ACTIVITY
Nothing but the lines from the one with "step 3, EXPOSE (photomask ACTV) (*)" down to the one with "step 7, CVD" should be returned, exactly and with both ends included, from the material below.

#### RECORDED INFORMATION ####

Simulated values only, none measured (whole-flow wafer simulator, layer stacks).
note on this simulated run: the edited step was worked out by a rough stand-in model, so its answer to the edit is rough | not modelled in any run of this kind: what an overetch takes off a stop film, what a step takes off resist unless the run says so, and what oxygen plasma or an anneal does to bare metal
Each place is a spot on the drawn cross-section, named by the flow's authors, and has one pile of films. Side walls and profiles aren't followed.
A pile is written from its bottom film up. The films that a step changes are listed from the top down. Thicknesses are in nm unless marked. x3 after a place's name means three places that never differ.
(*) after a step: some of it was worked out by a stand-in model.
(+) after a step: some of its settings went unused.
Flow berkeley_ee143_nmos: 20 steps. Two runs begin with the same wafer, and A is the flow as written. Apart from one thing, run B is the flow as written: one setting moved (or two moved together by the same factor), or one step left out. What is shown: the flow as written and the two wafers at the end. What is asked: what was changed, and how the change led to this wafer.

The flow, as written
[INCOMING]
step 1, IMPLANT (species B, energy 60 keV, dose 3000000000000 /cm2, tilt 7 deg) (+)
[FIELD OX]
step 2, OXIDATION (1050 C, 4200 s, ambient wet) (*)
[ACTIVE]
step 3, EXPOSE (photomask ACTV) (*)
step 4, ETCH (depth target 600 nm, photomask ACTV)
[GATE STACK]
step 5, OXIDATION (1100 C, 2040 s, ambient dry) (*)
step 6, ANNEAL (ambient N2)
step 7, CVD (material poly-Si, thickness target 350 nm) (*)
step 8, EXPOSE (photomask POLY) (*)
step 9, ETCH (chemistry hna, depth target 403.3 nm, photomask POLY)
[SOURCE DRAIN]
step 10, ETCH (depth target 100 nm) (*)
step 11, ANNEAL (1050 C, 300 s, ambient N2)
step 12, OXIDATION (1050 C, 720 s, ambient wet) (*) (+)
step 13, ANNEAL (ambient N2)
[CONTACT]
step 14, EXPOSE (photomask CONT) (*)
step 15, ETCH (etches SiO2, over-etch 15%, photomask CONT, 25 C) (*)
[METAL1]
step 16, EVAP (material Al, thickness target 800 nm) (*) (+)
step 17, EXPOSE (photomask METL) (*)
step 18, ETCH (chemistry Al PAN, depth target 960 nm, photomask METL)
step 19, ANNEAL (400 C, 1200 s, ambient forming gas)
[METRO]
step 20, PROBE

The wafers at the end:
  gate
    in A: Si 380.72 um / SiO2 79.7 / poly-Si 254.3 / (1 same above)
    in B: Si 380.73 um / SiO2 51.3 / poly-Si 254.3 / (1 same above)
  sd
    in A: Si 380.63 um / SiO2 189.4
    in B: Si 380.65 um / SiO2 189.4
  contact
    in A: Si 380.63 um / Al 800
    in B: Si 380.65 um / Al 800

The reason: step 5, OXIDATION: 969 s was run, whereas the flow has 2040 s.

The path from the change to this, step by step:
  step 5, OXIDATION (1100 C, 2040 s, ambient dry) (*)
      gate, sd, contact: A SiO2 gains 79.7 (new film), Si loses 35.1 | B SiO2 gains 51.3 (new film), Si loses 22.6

####

ANSWER BOX
step 3, EXPOSE (photomask ACTV) (*)
step 4, ETCH (depth target 600 nm, photomask ACTV)
[GATE STACK]
step 5, OXIDATION (1100 C, 2040 s, ambient dry) (*)
step 6, ANNEAL (ambient N2)
step 7, CVD (material poly-Si, thickness target 350 nm) (*)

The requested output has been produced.